■ Activity: Below are records to be reproduced exactly and in full.

+++

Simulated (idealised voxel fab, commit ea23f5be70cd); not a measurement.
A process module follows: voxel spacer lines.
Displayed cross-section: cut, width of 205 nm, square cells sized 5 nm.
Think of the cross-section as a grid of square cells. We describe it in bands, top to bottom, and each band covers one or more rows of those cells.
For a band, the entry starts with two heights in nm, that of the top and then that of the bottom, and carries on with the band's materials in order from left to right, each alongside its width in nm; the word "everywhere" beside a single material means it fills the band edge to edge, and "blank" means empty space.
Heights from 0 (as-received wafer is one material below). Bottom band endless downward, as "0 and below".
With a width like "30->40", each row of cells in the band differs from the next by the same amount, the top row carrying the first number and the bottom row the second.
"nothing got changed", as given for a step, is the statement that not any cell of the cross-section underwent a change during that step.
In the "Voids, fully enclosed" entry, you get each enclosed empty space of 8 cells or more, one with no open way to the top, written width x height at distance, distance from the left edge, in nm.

+++

■ Task answer:
Simulated (idealised voxel fab, commit ea23f5be70cd); not a measurement.
A process module follows: voxel spacer lines.
Displayed cross-section: cut, width of 205 nm, square cells sized 5 nm.
Think of the cross-section as a grid of square cells. We describe it in bands, top to bottom, and each band covers one or more rows of those cells.
For a band, the entry starts with two heights in nm, that of the top and then that of the bottom, and carries on with the band's materials in order from left to right, each alongside its width in nm; the word "everywhere" beside a single material means it fills the band edge to edge, and "blank" means empty space.
Heights from 0 (as-received wafer is one material below). Bottom band endless downward, as "0 and below".
With a width like "30->40", each row of cells in the band differs from the next by the same amount, the top row carrying the first number and the bottom row the second.
"nothing got changed", as given for a step, is the statement that not any cell of the cross-section underwent a change during that step.
In the "Voids, fully enclosed" entry, you get each enclosed empty space of 8 cells or more, one with no open way to the top, written width x height at distance, distance from the left edge, in nm.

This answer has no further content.